## Action item
The records below hold a stretch from the line with "27) op STRIP | etch materials aC" through the line with "32) op FILL_DEP | material SiCN | thk nm 5"; return exactly those lines, ends included, and nothing more.

Dataset records Start Marker
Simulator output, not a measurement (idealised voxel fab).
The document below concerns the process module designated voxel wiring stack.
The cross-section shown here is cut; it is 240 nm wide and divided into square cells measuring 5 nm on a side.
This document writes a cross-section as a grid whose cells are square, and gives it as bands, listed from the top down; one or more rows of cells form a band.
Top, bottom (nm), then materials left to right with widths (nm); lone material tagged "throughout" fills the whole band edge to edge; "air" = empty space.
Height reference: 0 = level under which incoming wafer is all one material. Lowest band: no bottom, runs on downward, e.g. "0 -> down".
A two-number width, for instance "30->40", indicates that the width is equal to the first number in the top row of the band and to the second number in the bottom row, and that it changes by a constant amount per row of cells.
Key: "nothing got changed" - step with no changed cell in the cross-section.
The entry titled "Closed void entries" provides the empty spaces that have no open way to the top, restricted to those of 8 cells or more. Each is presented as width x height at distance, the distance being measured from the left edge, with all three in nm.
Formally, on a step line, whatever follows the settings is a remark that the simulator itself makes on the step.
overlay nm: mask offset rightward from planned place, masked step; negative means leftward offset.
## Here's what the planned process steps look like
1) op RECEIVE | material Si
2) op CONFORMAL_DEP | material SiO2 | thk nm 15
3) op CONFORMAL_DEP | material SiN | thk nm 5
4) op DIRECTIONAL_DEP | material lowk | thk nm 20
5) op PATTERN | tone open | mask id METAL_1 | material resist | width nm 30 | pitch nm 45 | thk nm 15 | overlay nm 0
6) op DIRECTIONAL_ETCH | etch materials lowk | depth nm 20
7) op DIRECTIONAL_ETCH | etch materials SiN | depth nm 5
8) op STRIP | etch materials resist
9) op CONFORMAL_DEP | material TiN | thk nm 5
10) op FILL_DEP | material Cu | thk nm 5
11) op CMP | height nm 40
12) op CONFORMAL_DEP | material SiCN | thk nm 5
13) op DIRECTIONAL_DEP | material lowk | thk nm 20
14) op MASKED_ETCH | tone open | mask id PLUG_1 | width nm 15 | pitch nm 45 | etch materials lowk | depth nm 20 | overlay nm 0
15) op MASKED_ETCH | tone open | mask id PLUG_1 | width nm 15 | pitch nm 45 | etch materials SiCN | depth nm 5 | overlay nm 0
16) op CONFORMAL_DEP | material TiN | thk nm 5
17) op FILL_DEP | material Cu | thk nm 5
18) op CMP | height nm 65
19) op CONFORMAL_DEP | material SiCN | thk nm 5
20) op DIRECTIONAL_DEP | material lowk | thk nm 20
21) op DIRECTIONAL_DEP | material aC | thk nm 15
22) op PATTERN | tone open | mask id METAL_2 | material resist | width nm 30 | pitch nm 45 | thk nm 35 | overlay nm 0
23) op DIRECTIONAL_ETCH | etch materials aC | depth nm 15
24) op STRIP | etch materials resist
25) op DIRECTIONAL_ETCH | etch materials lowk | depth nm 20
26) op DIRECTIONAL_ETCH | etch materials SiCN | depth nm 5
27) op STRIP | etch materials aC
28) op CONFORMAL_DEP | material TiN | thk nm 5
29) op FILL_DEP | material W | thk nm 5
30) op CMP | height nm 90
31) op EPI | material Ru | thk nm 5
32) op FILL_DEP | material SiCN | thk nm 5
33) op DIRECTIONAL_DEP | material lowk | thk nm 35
Dataset records End Marker

## Response box
27) op STRIP | etch materials aC
28) op CONFORMAL_DEP | material TiN | thk nm 5
29) op FILL_DEP | material W | thk nm 5
30) op CMP | height nm 90
31) op EPI | material Ru | thk nm 5
32) op FILL_DEP | material SiCN | thk nm 5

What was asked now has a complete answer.